| Work instruction |
Using the listing below, set down exactly the lines starting at the line that contains "N5_HKMG_FIN_INSPECT_61: inspects for" and ending at the line that contains "day 9 04:17", both included, and no others.

□ □ □ □

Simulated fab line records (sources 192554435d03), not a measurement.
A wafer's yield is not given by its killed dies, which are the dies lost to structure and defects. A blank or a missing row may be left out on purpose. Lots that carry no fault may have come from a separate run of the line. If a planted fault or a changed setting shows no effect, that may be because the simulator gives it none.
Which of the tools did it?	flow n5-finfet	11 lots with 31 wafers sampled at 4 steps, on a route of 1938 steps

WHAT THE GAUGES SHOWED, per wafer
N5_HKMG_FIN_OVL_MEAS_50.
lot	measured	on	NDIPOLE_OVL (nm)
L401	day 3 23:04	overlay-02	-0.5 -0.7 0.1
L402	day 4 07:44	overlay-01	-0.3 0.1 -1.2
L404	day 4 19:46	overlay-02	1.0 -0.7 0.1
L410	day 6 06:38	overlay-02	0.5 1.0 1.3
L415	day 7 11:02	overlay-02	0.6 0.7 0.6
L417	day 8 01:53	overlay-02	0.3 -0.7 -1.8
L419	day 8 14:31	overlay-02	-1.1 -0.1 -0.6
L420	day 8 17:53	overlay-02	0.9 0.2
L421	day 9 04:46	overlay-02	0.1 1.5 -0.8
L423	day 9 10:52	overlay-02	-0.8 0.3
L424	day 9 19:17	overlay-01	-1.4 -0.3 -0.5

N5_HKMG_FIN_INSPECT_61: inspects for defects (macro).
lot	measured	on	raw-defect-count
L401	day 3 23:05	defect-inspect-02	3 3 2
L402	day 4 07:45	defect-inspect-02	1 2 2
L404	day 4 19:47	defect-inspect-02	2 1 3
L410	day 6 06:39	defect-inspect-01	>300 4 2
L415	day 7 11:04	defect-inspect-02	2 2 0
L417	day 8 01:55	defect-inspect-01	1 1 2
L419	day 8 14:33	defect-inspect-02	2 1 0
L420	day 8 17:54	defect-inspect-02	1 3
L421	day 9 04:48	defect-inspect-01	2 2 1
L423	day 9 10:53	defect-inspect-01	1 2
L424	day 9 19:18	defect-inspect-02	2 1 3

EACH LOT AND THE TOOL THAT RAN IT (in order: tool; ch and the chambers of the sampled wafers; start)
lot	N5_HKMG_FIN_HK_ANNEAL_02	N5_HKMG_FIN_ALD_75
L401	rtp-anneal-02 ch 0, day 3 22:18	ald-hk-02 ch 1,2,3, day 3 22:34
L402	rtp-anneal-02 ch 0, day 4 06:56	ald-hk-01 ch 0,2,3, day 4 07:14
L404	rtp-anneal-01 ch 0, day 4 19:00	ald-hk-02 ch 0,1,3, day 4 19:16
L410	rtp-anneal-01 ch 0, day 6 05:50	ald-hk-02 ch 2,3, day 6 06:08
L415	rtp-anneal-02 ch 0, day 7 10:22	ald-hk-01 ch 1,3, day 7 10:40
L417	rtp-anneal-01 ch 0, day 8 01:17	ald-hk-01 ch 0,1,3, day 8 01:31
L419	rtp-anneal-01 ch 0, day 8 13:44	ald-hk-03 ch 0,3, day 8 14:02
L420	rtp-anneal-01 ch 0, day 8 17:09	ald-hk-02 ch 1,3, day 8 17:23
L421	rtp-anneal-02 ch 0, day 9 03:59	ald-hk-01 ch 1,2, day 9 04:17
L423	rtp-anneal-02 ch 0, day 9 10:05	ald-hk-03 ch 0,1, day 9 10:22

□ □ □ □

| Your response |
N5_HKMG_FIN_INSPECT_61: inspects for defects (macro).
lot	measured	on	raw-defect-count
L401	day 3 23:05	defect-inspect-02	3 3 2
L402	day 4 07:45	defect-inspect-02	1 2 2
L404	day 4 19:47	defect-inspect-02	2 1 3
L410	day 6 06:39	defect-inspect-01	>300 4 2
L415	day 7 11:04	defect-inspect-02	2 2 0
L417	day 8 01:55	defect-inspect-01	1 1 2
L419	day 8 14:33	defect-inspect-02	2 1 0
L420	day 8 17:54	defect-inspect-02	1 3
L421	day 9 04:48	defect-inspect-01	2 2 1
L423	day 9 10:53	defect-inspect-01	1 2
L424	day 9 19:18	defect-inspect-02	2 1 3

EACH LOT AND THE TOOL THAT RAN IT (in order: tool; ch and the chambers of the sampled wafers; start)
lot	N5_HKMG_FIN_HK_ANNEAL_02	N5_HKMG_FIN_ALD_75
L401	rtp-anneal-02 ch 0, day 3 22:18	ald-hk-02 ch 1,2,3, day 3 22:34
L402	rtp-anneal-02 ch 0, day 4 06:56	ald-hk-01 ch 0,2,3, day 4 07:14
L404	rtp-anneal-01 ch 0, day 4 19:00	ald-hk-02 ch 0,1,3, day 4 19:16
L410	rtp-anneal-01 ch 0, day 6 05:50	ald-hk-02 ch 2,3, day 6 06:08
L415	rtp-anneal-02 ch 0, day 7 10:22	ald-hk-01 ch 1,3, day 7 10:40
L417	rtp-anneal-01 ch 0, day 8 01:17	ald-hk-01 ch 0,1,3, day 8 01:31
L419	rtp-anneal-01 ch 0, day 8 13:44	ald-hk-03 ch 0,3, day 8 14:02
L420	rtp-anneal-01 ch 0, day 8 17:09	ald-hk-02 ch 1,3, day 8 17:23
L421	rtp-anneal-02 ch 0, day 9 03:59	ald-hk-01 ch 1,2, day 9 04:17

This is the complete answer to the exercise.